EXTRACTED ENTRIES:
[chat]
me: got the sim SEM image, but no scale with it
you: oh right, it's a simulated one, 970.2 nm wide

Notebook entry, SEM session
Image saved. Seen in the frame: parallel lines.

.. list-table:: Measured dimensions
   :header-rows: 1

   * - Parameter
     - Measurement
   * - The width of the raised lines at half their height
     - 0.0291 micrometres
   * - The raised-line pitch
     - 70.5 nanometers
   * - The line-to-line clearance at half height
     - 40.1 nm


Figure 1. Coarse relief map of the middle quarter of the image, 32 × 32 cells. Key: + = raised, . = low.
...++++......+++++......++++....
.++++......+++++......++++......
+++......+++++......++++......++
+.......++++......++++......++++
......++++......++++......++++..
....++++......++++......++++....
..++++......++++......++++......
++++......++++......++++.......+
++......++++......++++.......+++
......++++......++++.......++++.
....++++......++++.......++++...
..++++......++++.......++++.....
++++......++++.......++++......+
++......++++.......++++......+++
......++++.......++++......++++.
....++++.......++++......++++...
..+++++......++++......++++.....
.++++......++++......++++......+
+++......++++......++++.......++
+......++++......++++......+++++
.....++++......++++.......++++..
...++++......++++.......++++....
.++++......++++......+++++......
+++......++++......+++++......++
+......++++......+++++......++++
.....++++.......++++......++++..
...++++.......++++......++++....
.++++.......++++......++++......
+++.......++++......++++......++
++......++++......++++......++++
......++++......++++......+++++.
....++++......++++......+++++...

ASSIGNED TASK: The answer is the run of lines above from the line containing "you: oh right, it's" through the line containing "at half height", copied exactly and alone.

YOUR RESPONSE:
you: oh right, it's a simulated one, 970.2 nm wide

Notebook entry, SEM session
Image saved. Seen in the frame: parallel lines.

.. list-table:: Measured dimensions
   :header-rows: 1

   * - Parameter
     - Measurement
   * - The width of the raised lines at half their height
     - 0.0291 micrometres
   * - The raised-line pitch
     - 70.5 nanometers
   * - The line-to-line clearance at half height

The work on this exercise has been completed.